________

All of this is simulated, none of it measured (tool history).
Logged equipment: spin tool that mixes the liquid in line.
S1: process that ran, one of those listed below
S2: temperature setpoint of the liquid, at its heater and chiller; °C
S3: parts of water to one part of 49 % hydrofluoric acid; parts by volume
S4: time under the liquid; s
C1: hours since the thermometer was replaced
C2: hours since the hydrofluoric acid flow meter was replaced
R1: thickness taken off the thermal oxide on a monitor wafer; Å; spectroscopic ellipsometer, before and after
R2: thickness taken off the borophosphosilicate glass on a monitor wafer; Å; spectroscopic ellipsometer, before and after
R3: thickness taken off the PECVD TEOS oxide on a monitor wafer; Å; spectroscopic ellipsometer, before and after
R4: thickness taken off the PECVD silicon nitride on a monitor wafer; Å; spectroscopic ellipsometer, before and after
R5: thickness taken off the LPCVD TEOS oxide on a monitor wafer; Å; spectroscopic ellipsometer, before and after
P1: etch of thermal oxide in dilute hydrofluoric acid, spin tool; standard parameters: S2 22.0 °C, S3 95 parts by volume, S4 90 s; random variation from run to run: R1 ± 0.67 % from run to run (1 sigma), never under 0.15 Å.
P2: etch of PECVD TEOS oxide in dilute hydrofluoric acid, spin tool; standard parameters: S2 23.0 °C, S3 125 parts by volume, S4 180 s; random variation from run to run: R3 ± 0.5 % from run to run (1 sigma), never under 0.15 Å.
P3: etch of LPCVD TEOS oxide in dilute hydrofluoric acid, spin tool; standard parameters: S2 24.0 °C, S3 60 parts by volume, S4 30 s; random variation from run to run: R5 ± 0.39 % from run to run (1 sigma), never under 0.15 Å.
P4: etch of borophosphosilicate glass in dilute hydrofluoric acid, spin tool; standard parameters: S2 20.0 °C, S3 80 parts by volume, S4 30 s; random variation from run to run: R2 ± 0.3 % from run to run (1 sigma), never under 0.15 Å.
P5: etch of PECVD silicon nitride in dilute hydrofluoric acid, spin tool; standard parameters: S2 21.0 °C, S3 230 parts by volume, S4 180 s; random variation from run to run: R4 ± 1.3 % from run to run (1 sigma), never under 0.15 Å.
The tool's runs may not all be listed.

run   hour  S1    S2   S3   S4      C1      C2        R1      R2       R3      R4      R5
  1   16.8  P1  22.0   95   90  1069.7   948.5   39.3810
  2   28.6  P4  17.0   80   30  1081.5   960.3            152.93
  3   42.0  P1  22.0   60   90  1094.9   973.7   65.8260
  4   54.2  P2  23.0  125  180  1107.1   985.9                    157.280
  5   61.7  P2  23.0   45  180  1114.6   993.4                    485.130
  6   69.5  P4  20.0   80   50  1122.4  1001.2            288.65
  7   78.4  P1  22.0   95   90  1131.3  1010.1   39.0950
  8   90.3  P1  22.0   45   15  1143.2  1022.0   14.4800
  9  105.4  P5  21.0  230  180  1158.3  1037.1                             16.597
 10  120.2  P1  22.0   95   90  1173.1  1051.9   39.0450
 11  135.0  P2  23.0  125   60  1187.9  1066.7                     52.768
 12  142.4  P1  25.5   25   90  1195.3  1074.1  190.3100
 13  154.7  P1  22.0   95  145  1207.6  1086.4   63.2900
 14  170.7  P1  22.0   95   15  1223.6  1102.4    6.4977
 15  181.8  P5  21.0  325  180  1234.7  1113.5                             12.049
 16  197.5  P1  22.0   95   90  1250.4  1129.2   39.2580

________

ASSIGNED TASK: The lines to extract from the data above begin with the line containing "S2: temperature setpoint" and end with the line containing "R3: thickness taken". Extract them exactly, including both.

WRITTEN RESPONSE:
S2: temperature setpoint of the liquid, at its heater and chiller; °C
S3: parts of water to one part of 49 % hydrofluoric acid; parts by volume
S4: time under the liquid; s
C1: hours since the thermometer was replaced
C2: hours since the hydrofluoric acid flow meter was replaced
R1: thickness taken off the thermal oxide on a monitor wafer; Å; spectroscopic ellipsometer, before and after
R2: thickness taken off the borophosphosilicate glass on a monitor wafer; Å; spectroscopic ellipsometer, before and after
R3: thickness taken off the PECVD TEOS oxide on a monitor wafer; Å; spectroscopic ellipsometer, before and after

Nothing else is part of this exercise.